• **REQUIREMENT**
All of the entries below should be copied exactly as they appear.

• **LISTED RECORDS**
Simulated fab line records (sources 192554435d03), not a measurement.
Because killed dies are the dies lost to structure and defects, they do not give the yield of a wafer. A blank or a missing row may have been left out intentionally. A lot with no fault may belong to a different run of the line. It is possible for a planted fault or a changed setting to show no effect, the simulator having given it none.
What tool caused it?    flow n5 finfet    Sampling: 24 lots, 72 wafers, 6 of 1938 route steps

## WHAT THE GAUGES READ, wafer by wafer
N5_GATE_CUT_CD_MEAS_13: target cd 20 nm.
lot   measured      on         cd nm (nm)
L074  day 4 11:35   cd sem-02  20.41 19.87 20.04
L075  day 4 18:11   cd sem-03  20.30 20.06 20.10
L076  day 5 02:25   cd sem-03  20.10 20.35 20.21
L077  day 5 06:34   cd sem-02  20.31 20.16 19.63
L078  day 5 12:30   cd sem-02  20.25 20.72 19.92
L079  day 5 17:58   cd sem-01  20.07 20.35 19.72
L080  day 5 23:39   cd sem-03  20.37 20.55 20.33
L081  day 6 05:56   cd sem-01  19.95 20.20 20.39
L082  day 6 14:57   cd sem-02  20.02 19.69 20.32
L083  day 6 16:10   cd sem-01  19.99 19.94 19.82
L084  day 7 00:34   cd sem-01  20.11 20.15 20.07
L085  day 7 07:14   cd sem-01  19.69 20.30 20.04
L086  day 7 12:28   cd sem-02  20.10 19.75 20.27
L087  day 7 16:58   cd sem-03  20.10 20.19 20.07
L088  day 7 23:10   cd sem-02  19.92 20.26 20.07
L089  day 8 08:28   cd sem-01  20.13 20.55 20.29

• **YOUR RESPONSE**
Simulated fab line records (sources 192554435d03), not a measurement.
Because killed dies are the dies lost to structure and defects, they do not give the yield of a wafer. A blank or a missing row may have been left out intentionally. A lot with no fault may belong to a different run of the line. It is possible for a planted fault or a changed setting to show no effect, the simulator having given it none.
What tool caused it?    flow n5 finfet    Sampling: 24 lots, 72 wafers, 6 of 1938 route steps

## WHAT THE GAUGES READ, wafer by wafer
N5_GATE_CUT_CD_MEAS_13: target cd 20 nm.
lot   measured      on         cd nm (nm)
L074  day 4 11:35   cd sem-02  20.41 19.87 20.04
L075  day 4 18:11   cd sem-03  20.30 20.06 20.10
L076  day 5 02:25   cd sem-03  20.10 20.35 20.21
L077  day 5 06:34   cd sem-02  20.31 20.16 19.63
L078  day 5 12:30   cd sem-02  20.25 20.72 19.92
L079  day 5 17:58   cd sem-01  20.07 20.35 19.72
L080  day 5 23:39   cd sem-03  20.37 20.55 20.33
L081  day 6 05:56   cd sem-01  19.95 20.20 20.39
L082  day 6 14:57   cd sem-02  20.02 19.69 20.32
L083  day 6 16:10   cd sem-01  19.99 19.94 19.82
L084  day 7 00:34   cd sem-01  20.11 20.15 20.07
L085  day 7 07:14   cd sem-01  19.69 20.30 20.04
L086  day 7 12:28   cd sem-02  20.10 19.75 20.27
L087  day 7 16:58   cd sem-03  20.10 20.19 20.07
L088  day 7 23:10   cd sem-02  19.92 20.26 20.07
L089  day 8 08:28   cd sem-01  20.13 20.55 20.29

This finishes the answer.